**Work order**. Word for word, restate the lines from the start of the data below through the line containing "Measurement units: roughness_nm".

**Data for analysis**.
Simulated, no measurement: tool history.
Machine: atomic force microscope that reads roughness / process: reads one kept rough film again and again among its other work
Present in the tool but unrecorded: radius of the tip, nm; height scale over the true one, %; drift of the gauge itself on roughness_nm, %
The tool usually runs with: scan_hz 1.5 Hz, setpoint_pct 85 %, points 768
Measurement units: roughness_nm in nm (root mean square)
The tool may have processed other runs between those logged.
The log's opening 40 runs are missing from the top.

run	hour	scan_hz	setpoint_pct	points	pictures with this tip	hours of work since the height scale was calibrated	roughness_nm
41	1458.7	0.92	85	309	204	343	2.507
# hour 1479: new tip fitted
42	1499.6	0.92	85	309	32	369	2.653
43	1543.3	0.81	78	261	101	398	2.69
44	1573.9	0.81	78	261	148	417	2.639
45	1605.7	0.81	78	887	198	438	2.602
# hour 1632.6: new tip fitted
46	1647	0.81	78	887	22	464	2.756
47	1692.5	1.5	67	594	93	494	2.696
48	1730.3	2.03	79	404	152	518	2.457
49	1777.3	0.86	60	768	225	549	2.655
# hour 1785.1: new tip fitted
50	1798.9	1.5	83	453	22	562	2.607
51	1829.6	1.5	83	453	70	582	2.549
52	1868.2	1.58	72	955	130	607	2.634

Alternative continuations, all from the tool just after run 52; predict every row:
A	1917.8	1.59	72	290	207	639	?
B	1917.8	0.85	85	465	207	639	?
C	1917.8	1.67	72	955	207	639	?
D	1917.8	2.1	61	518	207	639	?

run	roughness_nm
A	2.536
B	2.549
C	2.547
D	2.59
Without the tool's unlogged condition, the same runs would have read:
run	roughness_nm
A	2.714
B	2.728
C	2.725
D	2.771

**Answer area**.
Simulated, no measurement: tool history.
Machine: atomic force microscope that reads roughness / process: reads one kept rough film again and again among its other work
Present in the tool but unrecorded: radius of the tip, nm; height scale over the true one, %; drift of the gauge itself on roughness_nm, %
The tool usually runs with: scan_hz 1.5 Hz, setpoint_pct 85 %, points 768
Measurement units: roughness_nm in nm (root mean square)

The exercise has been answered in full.